*** Records provided ***

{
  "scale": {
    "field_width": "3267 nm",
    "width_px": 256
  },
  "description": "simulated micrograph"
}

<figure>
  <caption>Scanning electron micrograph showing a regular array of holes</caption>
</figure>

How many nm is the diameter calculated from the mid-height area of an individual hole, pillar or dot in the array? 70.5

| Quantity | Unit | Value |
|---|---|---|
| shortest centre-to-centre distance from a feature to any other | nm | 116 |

*** End of Records provided ***

*Task item:* Beginning with the opening line above, retype the records exactly through the line with "How many nm", both ends included.

*Written answer:*
{
  "scale": {
    "field_width": "3267 nm",
    "width_px": 256
  },
  "description": "simulated micrograph"
}

<figure>
  <caption>Scanning electron micrograph showing a regular array of holes</caption>
</figure>

How many nm is the diameter calculated from the mid-height area of an individual hole, pillar or dot in the array? 70.5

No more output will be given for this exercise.